- Activity -
The answer must be the full listing, written out exactly.

━━ Data

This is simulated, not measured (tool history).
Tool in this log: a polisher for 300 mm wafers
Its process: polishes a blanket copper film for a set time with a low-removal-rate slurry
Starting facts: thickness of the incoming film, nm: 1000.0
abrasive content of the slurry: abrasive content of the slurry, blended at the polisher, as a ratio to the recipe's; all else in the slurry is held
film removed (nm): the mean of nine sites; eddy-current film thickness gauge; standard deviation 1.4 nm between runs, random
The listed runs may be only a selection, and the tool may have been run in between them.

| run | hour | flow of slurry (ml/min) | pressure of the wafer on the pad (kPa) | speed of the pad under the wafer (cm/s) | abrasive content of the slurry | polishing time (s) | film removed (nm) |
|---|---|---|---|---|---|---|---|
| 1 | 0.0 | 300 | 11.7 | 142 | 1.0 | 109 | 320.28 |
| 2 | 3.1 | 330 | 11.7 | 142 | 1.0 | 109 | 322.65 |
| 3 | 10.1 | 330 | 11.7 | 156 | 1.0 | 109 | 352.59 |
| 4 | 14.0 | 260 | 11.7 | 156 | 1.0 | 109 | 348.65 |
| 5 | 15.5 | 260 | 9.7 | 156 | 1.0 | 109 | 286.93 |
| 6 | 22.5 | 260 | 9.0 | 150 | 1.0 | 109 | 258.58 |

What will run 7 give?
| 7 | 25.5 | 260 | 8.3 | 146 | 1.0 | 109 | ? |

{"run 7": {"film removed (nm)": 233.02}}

━━━━

- Answer box -
This is simulated, not measured (tool history).
Tool in this log: a polisher for 300 mm wafers
Its process: polishes a blanket copper film for a set time with a low-removal-rate slurry
Starting facts: thickness of the incoming film, nm: 1000.0
abrasive content of the slurry: abrasive content of the slurry, blended at the polisher, as a ratio to the recipe's; all else in the slurry is held
film removed (nm): the mean of nine sites; eddy-current film thickness gauge; standard deviation 1.4 nm between runs, random
The listed runs may be only a selection, and the tool may have been run in between them.

| run | hour | flow of slurry (ml/min) | pressure of the wafer on the pad (kPa) | speed of the pad under the wafer (cm/s) | abrasive content of the slurry | polishing time (s) | film removed (nm) |
|---|---|---|---|---|---|---|---|
| 1 | 0.0 | 300 | 11.7 | 142 | 1.0 | 109 | 320.28 |
| 2 | 3.1 | 330 | 11.7 | 142 | 1.0 | 109 | 322.65 |
| 3 | 10.1 | 330 | 11.7 | 156 | 1.0 | 109 | 352.59 |
| 4 | 14.0 | 260 | 11.7 | 156 | 1.0 | 109 | 348.65 |
| 5 | 15.5 | 260 | 9.7 | 156 | 1.0 | 109 | 286.93 |
| 6 | 22.5 | 260 | 9.0 | 150 | 1.0 | 109 | 258.58 |

What will run 7 give?
| 7 | 25.5 | 260 | 8.3 | 146 | 1.0 | 109 | ? |

{"run 7": {"film removed (nm)": 233.02}}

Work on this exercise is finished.